Dataset content:
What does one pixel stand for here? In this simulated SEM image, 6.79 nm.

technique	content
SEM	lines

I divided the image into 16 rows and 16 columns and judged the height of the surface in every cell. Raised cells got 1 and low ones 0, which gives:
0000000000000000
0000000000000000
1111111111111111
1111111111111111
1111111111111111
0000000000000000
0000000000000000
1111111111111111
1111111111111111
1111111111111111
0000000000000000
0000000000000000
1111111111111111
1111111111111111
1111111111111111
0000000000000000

Work item:
Without any change, write the listing out again.

Exercise response:
What does one pixel stand for here? In this simulated SEM image, 6.79 nm.

technique	content
SEM	lines

I divided the image into 16 rows and 16 columns and judged the height of the surface in every cell. Raised cells got 1 and low ones 0, which gives:
0000000000000000
0000000000000000
1111111111111111
1111111111111111
1111111111111111
0000000000000000
0000000000000000
1111111111111111
1111111111111111
1111111111111111
0000000000000000
0000000000000000
1111111111111111
1111111111111111
1111111111111111
0000000000000000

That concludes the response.